Print every line of the listing exactly, please.

*** GIVEN DATA Section Begins ***
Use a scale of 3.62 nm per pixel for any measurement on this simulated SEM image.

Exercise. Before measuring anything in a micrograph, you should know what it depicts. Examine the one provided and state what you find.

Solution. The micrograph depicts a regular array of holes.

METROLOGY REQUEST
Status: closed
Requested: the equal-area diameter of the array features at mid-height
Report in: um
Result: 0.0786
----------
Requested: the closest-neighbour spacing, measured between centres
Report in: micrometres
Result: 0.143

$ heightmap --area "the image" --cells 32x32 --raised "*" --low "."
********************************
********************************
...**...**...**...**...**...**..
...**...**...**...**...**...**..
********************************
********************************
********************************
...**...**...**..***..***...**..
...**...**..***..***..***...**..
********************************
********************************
*** GIVEN DATA Section Ends ***

ANSWER SECTION>
Use a scale of 3.62 nm per pixel for any measurement on this simulated SEM image.

Exercise. Before measuring anything in a micrograph, you should know what it depicts. Examine the one provided and state what you find.

Solution. The micrograph depicts a regular array of holes.

METROLOGY REQUEST
Status: closed
Requested: the equal-area diameter of the array features at mid-height
Report in: um
Result: 0.0786
----------
Requested: the closest-neighbour spacing, measured between centres
Report in: micrometres
Result: 0.143

$ heightmap --area "the image" --cells 32x32 --raised "*" --low "."
********************************
********************************
...**...**...**...**...**...**..
...**...**...**...**...**...**..
********************************
********************************
********************************
...**...**...**..***..***...**..
...**...**..***..***..***...**..
********************************
********************************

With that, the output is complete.